Work item:
Every entry below is to be retyped exactly as it appears.

Material provided:
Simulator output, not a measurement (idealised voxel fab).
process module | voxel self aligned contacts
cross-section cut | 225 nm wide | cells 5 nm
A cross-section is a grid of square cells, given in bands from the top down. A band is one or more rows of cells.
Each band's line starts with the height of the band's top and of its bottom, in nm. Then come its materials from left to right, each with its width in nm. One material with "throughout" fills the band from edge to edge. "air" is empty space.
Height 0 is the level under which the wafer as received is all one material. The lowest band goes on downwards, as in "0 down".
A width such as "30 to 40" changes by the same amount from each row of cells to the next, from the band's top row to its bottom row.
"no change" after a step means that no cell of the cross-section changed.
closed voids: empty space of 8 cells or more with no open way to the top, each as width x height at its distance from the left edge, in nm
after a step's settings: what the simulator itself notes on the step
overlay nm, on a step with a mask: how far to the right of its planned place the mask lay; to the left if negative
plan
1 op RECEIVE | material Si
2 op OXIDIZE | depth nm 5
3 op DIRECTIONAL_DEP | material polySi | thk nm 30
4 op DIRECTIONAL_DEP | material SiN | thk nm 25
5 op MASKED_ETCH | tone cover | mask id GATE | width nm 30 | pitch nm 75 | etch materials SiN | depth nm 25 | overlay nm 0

Response area:
Simulator output, not a measurement (idealised voxel fab).
process module | voxel self aligned contacts
cross-section cut | 225 nm wide | cells 5 nm
A cross-section is a grid of square cells, given in bands from the top down. A band is one or more rows of cells.
Each band's line starts with the height of the band's top and of its bottom, in nm. Then come its materials from left to right, each with its width in nm. One material with "throughout" fills the band from edge to edge. "air" is empty space.
Height 0 is the level under which the wafer as received is all one material. The lowest band goes on downwards, as in "0 down".
A width such as "30 to 40" changes by the same amount from each row of cells to the next, from the band's top row to its bottom row.
"no change" after a step means that no cell of the cross-section changed.
closed voids: empty space of 8 cells or more with no open way to the top, each as width x height at its distance from the left edge, in nm
after a step's settings: what the simulator itself notes on the step
overlay nm, on a step with a mask: how far to the right of its planned place the mask lay; to the left if negative
plan
1 op RECEIVE | material Si
2 op OXIDIZE | depth nm 5
3 op DIRECTIONAL_DEP | material polySi | thk nm 30
4 op DIRECTIONAL_DEP | material SiN | thk nm 25
5 op MASKED_ETCH | tone cover | mask id GATE | width nm 30 | pitch nm 75 | etch materials SiN | depth nm 25 | overlay nm 0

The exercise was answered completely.